Dataset content:
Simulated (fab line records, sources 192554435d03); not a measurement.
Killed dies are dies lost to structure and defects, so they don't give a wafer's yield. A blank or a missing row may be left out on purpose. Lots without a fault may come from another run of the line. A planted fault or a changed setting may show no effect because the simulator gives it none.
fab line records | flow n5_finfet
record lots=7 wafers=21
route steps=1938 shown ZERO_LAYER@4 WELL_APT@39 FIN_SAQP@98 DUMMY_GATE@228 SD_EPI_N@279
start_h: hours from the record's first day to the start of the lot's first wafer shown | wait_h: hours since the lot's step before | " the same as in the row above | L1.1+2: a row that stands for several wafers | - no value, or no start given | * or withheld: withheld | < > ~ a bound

Assignment: A faithful copy of the whole listing is needed.

Your solution:
Simulated (fab line records, sources 192554435d03); not a measurement.
Killed dies are dies lost to structure and defects, so they don't give a wafer's yield. A blank or a missing row may be left out on purpose. Lots without a fault may come from another run of the line. A planted fault or a changed setting may show no effect because the simulator gives it none.
fab line records | flow n5_finfet
record lots=7 wafers=21
route steps=1938 shown ZERO_LAYER@4 WELL_APT@39 FIN_SAQP@98 DUMMY_GATE@228 SD_EPI_N@279
start_h: hours from the record's first day to the start of the lot's first wafer shown | wait_h: hours since the lot's step before | " the same as in the row above | L1.1+2: a row that stands for several wafers | - no value, or no start given | * or withheld: withheld | < > ~ a bound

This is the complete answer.